> _WORK INSTRUCTION_:
Write out again, exactly, the lines below starting at the one with "Module name: voxel" and ending at the one with "Shown is cross-section".

*** Begin section ***

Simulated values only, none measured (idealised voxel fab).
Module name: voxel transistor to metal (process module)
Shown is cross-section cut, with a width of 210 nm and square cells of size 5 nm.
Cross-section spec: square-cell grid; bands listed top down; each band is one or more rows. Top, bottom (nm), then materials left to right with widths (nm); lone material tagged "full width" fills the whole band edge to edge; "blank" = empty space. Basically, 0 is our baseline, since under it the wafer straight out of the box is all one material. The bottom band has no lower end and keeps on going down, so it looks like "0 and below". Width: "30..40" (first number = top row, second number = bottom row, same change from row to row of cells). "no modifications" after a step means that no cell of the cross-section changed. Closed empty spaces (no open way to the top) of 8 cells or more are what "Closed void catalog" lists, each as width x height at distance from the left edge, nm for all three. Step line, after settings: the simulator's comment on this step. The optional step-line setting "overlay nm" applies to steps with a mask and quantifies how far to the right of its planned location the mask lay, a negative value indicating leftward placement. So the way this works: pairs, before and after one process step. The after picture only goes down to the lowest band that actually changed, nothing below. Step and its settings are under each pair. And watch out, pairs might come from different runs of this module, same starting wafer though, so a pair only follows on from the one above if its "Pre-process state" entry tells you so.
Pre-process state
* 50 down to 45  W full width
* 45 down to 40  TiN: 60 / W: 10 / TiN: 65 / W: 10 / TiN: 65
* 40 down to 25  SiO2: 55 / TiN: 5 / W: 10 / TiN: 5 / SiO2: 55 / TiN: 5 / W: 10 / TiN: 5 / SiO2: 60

*** End section ***

> _TASK RESULT_:
Module name: voxel transistor to metal (process module)
Shown is cross-section cut, with a width of 210 nm and square cells of size 5 nm.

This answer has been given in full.